Exercise
Please return each record exactly as it stands.

Provided records
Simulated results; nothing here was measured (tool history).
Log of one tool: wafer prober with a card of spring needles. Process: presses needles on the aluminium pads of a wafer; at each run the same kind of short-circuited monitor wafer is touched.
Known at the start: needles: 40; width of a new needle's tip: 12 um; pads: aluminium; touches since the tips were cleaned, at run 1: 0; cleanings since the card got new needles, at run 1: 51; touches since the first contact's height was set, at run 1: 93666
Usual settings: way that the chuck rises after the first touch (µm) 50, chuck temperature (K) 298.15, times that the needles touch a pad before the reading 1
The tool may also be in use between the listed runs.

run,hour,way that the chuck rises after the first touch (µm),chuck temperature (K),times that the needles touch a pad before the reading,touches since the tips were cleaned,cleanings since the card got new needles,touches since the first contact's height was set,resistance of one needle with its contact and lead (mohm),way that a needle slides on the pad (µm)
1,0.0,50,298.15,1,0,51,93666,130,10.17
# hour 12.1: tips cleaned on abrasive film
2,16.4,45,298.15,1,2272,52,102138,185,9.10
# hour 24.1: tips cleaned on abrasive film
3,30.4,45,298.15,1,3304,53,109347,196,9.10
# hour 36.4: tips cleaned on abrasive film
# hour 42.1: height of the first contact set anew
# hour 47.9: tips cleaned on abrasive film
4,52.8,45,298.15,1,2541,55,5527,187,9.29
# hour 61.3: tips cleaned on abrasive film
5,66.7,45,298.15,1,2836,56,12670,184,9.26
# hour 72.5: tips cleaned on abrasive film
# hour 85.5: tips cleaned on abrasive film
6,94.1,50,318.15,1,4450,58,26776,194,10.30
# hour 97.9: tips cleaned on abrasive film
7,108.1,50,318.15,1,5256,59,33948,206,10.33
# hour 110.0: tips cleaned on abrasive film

Your response
Simulated results; nothing here was measured (tool history).
Log of one tool: wafer prober with a card of spring needles. Process: presses needles on the aluminium pads of a wafer; at each run the same kind of short-circuited monitor wafer is touched.
Known at the start: needles: 40; width of a new needle's tip: 12 um; pads: aluminium; touches since the tips were cleaned, at run 1: 0; cleanings since the card got new needles, at run 1: 51; touches since the first contact's height was set, at run 1: 93666
Usual settings: way that the chuck rises after the first touch (µm) 50, chuck temperature (K) 298.15, times that the needles touch a pad before the reading 1
The tool may also be in use between the listed runs.

run,hour,way that the chuck rises after the first touch (µm),chuck temperature (K),times that the needles touch a pad before the reading,touches since the tips were cleaned,cleanings since the card got new needles,touches since the first contact's height was set,resistance of one needle with its contact and lead (mohm),way that a needle slides on the pad (µm)
1,0.0,50,298.15,1,0,51,93666,130,10.17
# hour 12.1: tips cleaned on abrasive film
2,16.4,45,298.15,1,2272,52,102138,185,9.10
# hour 24.1: tips cleaned on abrasive film
3,30.4,45,298.15,1,3304,53,109347,196,9.10
# hour 36.4: tips cleaned on abrasive film
# hour 42.1: height of the first contact set anew
# hour 47.9: tips cleaned on abrasive film
4,52.8,45,298.15,1,2541,55,5527,187,9.29
# hour 61.3: tips cleaned on abrasive film
5,66.7,45,298.15,1,2836,56,12670,184,9.26
# hour 72.5: tips cleaned on abrasive film
# hour 85.5: tips cleaned on abrasive film
6,94.1,50,318.15,1,4450,58,26776,194,10.30
# hour 97.9: tips cleaned on abrasive film
7,108.1,50,318.15,1,5256,59,33948,206,10.33
# hour 110.0: tips cleaned on abrasive film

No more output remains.